**WORK REQUEST**
Only one stretch of the data below is wanted: the lines starting at the one with "-- Planned step list for the process" and ending at the one with "4) MASKED_ETCH, tone", both included, given again exactly.

---*---

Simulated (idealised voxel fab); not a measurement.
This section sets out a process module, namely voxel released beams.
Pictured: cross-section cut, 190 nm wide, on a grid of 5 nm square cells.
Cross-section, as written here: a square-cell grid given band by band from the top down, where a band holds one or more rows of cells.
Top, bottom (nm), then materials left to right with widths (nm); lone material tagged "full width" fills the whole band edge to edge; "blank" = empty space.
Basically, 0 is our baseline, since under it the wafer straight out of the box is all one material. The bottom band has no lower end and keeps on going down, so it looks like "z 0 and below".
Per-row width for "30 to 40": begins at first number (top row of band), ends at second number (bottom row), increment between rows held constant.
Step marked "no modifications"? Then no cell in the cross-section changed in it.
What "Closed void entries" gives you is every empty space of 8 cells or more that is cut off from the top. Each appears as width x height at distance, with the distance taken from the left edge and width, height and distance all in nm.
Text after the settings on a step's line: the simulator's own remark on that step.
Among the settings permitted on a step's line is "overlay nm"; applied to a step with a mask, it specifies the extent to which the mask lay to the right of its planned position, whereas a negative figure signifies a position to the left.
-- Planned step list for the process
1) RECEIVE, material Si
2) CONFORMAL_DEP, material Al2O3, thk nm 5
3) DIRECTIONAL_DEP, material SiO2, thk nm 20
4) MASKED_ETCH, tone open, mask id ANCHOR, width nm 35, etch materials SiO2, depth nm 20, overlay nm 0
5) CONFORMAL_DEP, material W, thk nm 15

---*---

**EXERCISE ANSWER**
-- Planned step list for the process
1) RECEIVE, material Si
2) CONFORMAL_DEP, material Al2O3, thk nm 5
3) DIRECTIONAL_DEP, material SiO2, thk nm 20
4) MASKED_ETCH, tone open, mask id ANCHOR, width nm 35, etch materials SiO2, depth nm 20, overlay nm 0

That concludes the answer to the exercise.